Assigned task –
Could you copy every record below exactly as it stands?

Start of Records shown

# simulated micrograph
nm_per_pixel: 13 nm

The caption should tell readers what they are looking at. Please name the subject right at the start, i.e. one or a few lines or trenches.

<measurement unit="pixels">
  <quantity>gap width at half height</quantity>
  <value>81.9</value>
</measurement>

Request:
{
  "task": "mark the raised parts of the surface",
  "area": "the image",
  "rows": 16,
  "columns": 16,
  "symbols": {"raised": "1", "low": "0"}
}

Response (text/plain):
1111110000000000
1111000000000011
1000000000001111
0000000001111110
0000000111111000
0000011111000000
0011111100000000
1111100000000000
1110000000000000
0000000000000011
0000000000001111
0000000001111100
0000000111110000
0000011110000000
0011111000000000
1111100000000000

End of Records shown

Exercise solution –
# simulated micrograph
nm_per_pixel: 13 nm

The caption should tell readers what they are looking at. Please name the subject right at the start, i.e. one or a few lines or trenches.

<measurement unit="pixels">
  <quantity>gap width at half height</quantity>
  <value>81.9</value>
</measurement>

Request:
{
  "task": "mark the raised parts of the surface",
  "area": "the image",
  "rows": 16,
  "columns": 16,
  "symbols": {"raised": "1", "low": "0"}
}

Response (text/plain):
1111110000000000
1111000000000011
1000000000001111
0000000001111110
0000000111111000
0000011111000000
0011111100000000
1111100000000000
1110000000000000
0000000000000011
0000000000001111
0000000001111100
0000000111110000
0000011110000000
0011111000000000
1111100000000000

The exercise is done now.